# ACTION ITEM
Your response should consist of every record, exactly as given.

◆ ◆ ◆ ◆ ◆

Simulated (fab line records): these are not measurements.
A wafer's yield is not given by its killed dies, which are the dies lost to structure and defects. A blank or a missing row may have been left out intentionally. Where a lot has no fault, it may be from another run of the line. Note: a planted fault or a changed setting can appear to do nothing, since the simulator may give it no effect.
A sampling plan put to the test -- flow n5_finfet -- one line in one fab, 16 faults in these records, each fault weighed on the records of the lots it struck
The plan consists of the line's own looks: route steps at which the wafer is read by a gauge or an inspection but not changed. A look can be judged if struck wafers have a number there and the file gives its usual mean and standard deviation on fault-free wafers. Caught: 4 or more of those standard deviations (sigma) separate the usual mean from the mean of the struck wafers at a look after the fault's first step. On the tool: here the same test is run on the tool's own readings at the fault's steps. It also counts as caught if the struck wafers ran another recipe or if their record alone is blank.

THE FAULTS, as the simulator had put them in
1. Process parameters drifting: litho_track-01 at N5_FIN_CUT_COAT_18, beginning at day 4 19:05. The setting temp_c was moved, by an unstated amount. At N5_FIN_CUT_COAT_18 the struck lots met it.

◆ ◆ ◆ ◆ ◆

# WRITTEN ANSWER
Simulated (fab line records): these are not measurements.
A wafer's yield is not given by its killed dies, which are the dies lost to structure and defects. A blank or a missing row may have been left out intentionally. Where a lot has no fault, it may be from another run of the line. Note: a planted fault or a changed setting can appear to do nothing, since the simulator may give it no effect.
A sampling plan put to the test -- flow n5_finfet -- one line in one fab, 16 faults in these records, each fault weighed on the records of the lots it struck
The plan consists of the line's own looks: route steps at which the wafer is read by a gauge or an inspection but not changed. A look can be judged if struck wafers have a number there and the file gives its usual mean and standard deviation on fault-free wafers. Caught: 4 or more of those standard deviations (sigma) separate the usual mean from the mean of the struck wafers at a look after the fault's first step. On the tool: here the same test is run on the tool's own readings at the fault's steps. It also counts as caught if the struck wafers ran another recipe or if their record alone is blank.

THE FAULTS, as the simulator had put them in
1. Process parameters drifting: litho_track-01 at N5_FIN_CUT_COAT_18, beginning at day 4 19:05. The setting temp_c was moved, by an unstated amount. At N5_FIN_CUT_COAT_18 the struck lots met it.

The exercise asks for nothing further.